* Work item
Find the line in the entries below that contains "The attached picture". Repeat it exactly, and every line after it through the line that contains "sem_image;line-to-line clearance at".

* Extracted data
== Segment start ==
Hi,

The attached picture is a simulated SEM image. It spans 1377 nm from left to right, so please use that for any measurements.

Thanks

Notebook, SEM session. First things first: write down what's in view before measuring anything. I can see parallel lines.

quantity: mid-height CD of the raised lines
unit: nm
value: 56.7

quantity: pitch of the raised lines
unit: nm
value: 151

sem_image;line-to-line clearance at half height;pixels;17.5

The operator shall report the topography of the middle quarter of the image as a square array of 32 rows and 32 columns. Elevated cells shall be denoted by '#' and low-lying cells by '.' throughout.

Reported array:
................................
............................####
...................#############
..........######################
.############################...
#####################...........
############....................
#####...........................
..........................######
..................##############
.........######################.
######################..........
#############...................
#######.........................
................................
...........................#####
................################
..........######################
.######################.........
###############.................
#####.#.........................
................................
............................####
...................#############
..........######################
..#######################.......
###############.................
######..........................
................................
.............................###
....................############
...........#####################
== Segment end ==

* Exercise solution
The attached picture is a simulated SEM image. It spans 1377 nm from left to right, so please use that for any measurements.

Thanks

Notebook, SEM session. First things first: write down what's in view before measuring anything. I can see parallel lines.

quantity: mid-height CD of the raised lines
unit: nm
value: 56.7

quantity: pitch of the raised lines
unit: nm
value: 151

sem_image;line-to-line clearance at half height;pixels;17.5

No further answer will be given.